◆ Listed records
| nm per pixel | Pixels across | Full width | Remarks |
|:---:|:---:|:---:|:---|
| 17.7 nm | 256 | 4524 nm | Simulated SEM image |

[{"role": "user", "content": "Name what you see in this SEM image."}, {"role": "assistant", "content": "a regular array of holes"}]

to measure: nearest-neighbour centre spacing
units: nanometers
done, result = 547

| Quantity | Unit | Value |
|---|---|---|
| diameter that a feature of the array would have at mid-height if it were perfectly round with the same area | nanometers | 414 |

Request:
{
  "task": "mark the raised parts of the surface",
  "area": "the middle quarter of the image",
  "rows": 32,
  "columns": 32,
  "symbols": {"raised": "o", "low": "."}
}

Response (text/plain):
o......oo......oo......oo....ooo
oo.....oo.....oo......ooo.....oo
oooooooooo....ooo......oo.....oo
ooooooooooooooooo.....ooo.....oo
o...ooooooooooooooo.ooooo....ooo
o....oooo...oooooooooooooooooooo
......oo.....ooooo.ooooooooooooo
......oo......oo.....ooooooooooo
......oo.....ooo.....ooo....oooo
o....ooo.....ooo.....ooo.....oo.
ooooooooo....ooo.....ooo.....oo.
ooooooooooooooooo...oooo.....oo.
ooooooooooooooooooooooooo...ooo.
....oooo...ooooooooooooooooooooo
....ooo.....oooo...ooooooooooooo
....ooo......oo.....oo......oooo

◆ Exercise
Every entry above should be retyped exactly as shown.

◆ Written reply
| nm per pixel | Pixels across | Full width | Remarks |
|:---:|:---:|:---:|:---|
| 17.7 nm | 256 | 4524 nm | Simulated SEM image |

[{"role": "user", "content": "Name what you see in this SEM image."}, {"role": "assistant", "content": "a regular array of holes"}]

to measure: nearest-neighbour centre spacing
units: nanometers
done, result = 547

| Quantity | Unit | Value |
|---|---|---|
| diameter that a feature of the array would have at mid-height if it were perfectly round with the same area | nanometers | 414 |

Request:
{
  "task": "mark the raised parts of the surface",
  "area": "the middle quarter of the image",
  "rows": 32,
  "columns": 32,
  "symbols": {"raised": "o", "low": "."}
}

Response (text/plain):
o......oo......oo......oo....ooo
oo.....oo.....oo......ooo.....oo
oooooooooo....ooo......oo.....oo
ooooooooooooooooo.....ooo.....oo
o...ooooooooooooooo.ooooo....ooo
o....oooo...oooooooooooooooooooo
......oo.....ooooo.ooooooooooooo
......oo......oo.....ooooooooooo
......oo.....ooo.....ooo....oooo
o....ooo.....ooo.....ooo.....oo.
ooooooooo....ooo.....ooo.....oo.
ooooooooooooooooo...oooo.....oo.
ooooooooooooooooooooooooo...ooo.
....oooo...ooooooooooooooooooooo
....ooo.....oooo...ooooooooooooo
....ooo......oo.....oo......oooo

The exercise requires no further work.